::::::
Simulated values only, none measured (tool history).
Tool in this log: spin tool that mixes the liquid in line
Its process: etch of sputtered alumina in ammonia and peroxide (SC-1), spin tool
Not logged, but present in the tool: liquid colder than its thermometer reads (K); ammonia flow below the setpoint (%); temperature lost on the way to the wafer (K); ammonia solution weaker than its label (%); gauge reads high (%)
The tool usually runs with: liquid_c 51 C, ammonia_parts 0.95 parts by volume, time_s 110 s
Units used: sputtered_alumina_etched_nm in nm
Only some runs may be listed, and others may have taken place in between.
::::::

* REQUIREMENT:
Each and every record above needs writing out exactly.

* ANSWER BOX:
Simulated values only, none measured (tool history).
Tool in this log: spin tool that mixes the liquid in line
Its process: etch of sputtered alumina in ammonia and peroxide (SC-1), spin tool
Not logged, but present in the tool: liquid colder than its thermometer reads (K); ammonia flow below the setpoint (%); temperature lost on the way to the wafer (K); ammonia solution weaker than its label (%); gauge reads high (%)
The tool usually runs with: liquid_c 51 C, ammonia_parts 0.95 parts by volume, time_s 110 s
Units used: sputtered_alumina_etched_nm in nm
Only some runs may be listed, and others may have taken place in between.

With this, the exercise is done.